- Opening Delimiter -

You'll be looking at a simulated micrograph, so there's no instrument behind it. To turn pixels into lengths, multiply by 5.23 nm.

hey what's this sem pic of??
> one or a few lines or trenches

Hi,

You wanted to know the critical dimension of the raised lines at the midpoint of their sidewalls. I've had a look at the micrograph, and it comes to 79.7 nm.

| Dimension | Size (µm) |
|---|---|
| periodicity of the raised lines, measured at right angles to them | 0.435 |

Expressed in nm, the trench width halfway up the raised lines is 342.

- Closing Delimiter -

> _WORK INSTRUCTION_: Your task is to reproduce the records in full, without any alteration.

> _EXERCISE RESPONSE_:
You'll be looking at a simulated micrograph, so there's no instrument behind it. To turn pixels into lengths, multiply by 5.23 nm.

hey what's this sem pic of??
> one or a few lines or trenches

Hi,

You wanted to know the critical dimension of the raised lines at the midpoint of their sidewalls. I've had a look at the micrograph, and it comes to 79.7 nm.

| Dimension | Size (µm) |
|---|---|
| periodicity of the raised lines, measured at right angles to them | 0.435 |

Expressed in nm, the trench width halfway up the raised lines is 342.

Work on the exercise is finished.